ASSIGNED TASK -> Write out, without any change, the lines in the material below that run from the line with "N5_BEOL_M2_CD_MEAS_35: target cd" through the line with "N5_BEOL_M2_CVD_47: deposits Co", both included.

MATERIAL SHOWN ->
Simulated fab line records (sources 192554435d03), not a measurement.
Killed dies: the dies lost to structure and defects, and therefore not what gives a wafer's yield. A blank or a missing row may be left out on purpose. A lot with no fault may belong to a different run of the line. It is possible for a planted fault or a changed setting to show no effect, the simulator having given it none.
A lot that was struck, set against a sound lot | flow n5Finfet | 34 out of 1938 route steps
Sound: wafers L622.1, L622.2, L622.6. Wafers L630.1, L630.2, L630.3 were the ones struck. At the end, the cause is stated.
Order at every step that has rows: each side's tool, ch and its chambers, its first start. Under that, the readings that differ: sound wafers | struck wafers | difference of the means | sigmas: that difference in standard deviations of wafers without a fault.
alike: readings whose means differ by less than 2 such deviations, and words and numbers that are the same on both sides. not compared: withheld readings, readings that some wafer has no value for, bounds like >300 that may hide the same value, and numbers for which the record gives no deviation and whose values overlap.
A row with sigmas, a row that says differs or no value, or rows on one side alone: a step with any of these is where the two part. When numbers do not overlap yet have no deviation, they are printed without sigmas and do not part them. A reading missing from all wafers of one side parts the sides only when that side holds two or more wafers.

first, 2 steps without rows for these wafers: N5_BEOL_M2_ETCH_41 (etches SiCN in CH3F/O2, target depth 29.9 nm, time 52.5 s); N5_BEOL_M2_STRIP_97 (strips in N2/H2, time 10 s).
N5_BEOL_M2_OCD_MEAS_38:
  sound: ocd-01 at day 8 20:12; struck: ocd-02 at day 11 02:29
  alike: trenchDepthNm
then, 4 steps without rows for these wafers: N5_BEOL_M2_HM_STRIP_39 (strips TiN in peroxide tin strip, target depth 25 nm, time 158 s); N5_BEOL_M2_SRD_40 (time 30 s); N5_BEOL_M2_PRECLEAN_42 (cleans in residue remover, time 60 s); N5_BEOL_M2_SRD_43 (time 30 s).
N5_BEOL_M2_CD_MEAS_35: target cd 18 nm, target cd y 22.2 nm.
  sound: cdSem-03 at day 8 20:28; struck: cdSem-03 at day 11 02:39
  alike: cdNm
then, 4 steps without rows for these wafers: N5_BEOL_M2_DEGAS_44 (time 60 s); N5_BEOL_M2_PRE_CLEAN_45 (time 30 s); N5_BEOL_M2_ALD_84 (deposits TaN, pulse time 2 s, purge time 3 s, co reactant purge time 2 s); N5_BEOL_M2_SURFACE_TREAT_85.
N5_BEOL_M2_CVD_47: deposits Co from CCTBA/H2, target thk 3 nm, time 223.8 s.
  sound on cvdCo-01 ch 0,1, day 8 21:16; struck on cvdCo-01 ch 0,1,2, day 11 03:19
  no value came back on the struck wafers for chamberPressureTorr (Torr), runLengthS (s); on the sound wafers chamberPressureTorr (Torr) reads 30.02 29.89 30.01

YOUR SOLUTION ->
N5_BEOL_M2_CD_MEAS_35: target cd 18 nm, target cd y 22.2 nm.
  sound: cdSem-03 at day 8 20:28; struck: cdSem-03 at day 11 02:39
  alike: cdNm
then, 4 steps without rows for these wafers: N5_BEOL_M2_DEGAS_44 (time 60 s); N5_BEOL_M2_PRE_CLEAN_45 (time 30 s); N5_BEOL_M2_ALD_84 (deposits TaN, pulse time 2 s, purge time 3 s, co reactant purge time 2 s); N5_BEOL_M2_SURFACE_TREAT_85.
N5_BEOL_M2_CVD_47: deposits Co from CCTBA/H2, target thk 3 nm, time 223.8 s.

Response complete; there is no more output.